• Brief: Beginning with the opening line, set down each line of the material below exactly, stopping once the line with "The scanning electron" is done.

━━━━━━━━━━━━━━━━━━━━

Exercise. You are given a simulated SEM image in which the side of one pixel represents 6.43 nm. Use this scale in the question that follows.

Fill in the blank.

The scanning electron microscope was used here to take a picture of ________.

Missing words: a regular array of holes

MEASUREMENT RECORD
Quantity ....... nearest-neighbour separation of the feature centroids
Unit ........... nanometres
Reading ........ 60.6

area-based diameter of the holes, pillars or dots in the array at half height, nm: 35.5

━━━━━━━━━━━━━━━━━━━━

• Written response:
Exercise. You are given a simulated SEM image in which the side of one pixel represents 6.43 nm. Use this scale in the question that follows.

Fill in the blank.

The scanning electron microscope was used here to take a picture of ________.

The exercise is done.